*** RECORDED DATA Section Begins ***

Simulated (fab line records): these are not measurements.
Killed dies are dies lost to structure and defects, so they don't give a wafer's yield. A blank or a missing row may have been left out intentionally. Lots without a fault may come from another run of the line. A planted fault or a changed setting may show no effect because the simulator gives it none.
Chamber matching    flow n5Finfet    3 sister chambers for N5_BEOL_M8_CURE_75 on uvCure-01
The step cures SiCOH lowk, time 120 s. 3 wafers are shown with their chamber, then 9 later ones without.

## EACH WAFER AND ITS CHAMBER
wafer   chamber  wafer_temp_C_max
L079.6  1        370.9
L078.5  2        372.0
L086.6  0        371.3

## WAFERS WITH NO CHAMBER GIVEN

*** RECORDED DATA Section Ends ***

> **REQUIREMENT**: Make an exact copy of every entry.

> **YOUR RESPONSE**:
Simulated (fab line records): these are not measurements.
Killed dies are dies lost to structure and defects, so they don't give a wafer's yield. A blank or a missing row may have been left out intentionally. Lots without a fault may come from another run of the line. A planted fault or a changed setting may show no effect because the simulator gives it none.
Chamber matching    flow n5Finfet    3 sister chambers for N5_BEOL_M8_CURE_75 on uvCure-01
The step cures SiCOH lowk, time 120 s. 3 wafers are shown with their chamber, then 9 later ones without.

## EACH WAFER AND ITS CHAMBER
wafer   chamber  wafer_temp_C_max
L079.6  1        370.9
L078.5  2        372.0
L086.6  0        371.3

## WAFERS WITH NO CHAMBER GIVEN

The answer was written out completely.